━━━ DATA SHOWN
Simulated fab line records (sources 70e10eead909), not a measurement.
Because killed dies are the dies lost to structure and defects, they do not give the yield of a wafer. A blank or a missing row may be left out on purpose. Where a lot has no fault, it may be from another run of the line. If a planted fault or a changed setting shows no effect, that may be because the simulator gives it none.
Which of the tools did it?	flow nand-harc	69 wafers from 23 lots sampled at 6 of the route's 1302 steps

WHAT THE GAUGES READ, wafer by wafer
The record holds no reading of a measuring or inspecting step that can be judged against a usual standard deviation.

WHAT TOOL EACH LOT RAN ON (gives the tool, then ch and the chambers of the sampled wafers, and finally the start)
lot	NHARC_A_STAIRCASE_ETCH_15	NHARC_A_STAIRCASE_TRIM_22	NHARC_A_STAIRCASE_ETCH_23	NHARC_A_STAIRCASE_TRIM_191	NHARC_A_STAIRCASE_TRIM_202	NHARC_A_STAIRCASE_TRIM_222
━━━━━━

EXERCISE:
Return a word-for-word copy of the lines above from the one holding "Which of the" through the one holding "WHAT TOOL EACH", with both of them included and nothing besides.

WRITTEN ANSWER:
Which of the tools did it?	flow nand-harc	69 wafers from 23 lots sampled at 6 of the route's 1302 steps

WHAT THE GAUGES READ, wafer by wafer
The record holds no reading of a measuring or inspecting step that can be judged against a usual standard deviation.

WHAT TOOL EACH LOT RAN ON (gives the tool, then ch and the chambers of the sampled wafers, and finally the start)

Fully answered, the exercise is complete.